--

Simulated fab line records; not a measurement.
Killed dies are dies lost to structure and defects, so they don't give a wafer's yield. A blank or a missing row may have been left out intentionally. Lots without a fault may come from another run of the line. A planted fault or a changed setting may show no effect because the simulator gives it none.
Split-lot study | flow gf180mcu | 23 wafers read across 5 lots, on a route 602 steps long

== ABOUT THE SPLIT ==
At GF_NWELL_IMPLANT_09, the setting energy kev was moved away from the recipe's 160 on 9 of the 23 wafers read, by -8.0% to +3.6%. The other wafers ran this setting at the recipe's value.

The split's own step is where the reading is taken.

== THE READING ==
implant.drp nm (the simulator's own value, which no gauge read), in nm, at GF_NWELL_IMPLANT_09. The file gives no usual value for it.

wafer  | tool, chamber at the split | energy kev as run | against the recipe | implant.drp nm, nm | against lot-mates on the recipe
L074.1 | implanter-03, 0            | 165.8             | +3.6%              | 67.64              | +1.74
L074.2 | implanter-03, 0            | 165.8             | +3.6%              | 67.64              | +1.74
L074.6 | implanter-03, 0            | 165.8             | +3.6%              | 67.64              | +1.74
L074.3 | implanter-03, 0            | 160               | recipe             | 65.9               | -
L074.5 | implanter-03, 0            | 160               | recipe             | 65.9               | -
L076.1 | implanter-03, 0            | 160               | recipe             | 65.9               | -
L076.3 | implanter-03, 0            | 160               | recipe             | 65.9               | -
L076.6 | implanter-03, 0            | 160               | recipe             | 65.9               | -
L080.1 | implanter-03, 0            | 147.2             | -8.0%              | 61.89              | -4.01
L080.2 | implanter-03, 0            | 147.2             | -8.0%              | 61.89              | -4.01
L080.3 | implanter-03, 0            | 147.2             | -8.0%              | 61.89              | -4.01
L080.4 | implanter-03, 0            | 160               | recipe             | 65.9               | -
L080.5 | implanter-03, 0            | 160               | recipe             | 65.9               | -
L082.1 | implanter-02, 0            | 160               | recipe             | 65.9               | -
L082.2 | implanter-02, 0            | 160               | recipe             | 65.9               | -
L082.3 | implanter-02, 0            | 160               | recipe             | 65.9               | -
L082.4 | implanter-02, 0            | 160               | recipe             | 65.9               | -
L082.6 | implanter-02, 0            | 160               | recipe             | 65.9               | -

--

**EXERCISE:** At the first line of the material above, start reproducing each line exactly, and end with the line that holds "on the recipe", adding nothing.

**ANSWER SPACE:**
Simulated fab line records; not a measurement.
Killed dies are dies lost to structure and defects, so they don't give a wafer's yield. A blank or a missing row may have been left out intentionally. Lots without a fault may come from another run of the line. A planted fault or a changed setting may show no effect because the simulator gives it none.
Split-lot study | flow gf180mcu | 23 wafers read across 5 lots, on a route 602 steps long

== ABOUT THE SPLIT ==
At GF_NWELL_IMPLANT_09, the setting energy kev was moved away from the recipe's 160 on 9 of the 23 wafers read, by -8.0% to +3.6%. The other wafers ran this setting at the recipe's value.

The split's own step is where the reading is taken.

== THE READING ==
implant.drp nm (the simulator's own value, which no gauge read), in nm, at GF_NWELL_IMPLANT_09. The file gives no usual value for it.

wafer  | tool, chamber at the split | energy kev as run | against the recipe | implant.drp nm, nm | against lot-mates on the recipe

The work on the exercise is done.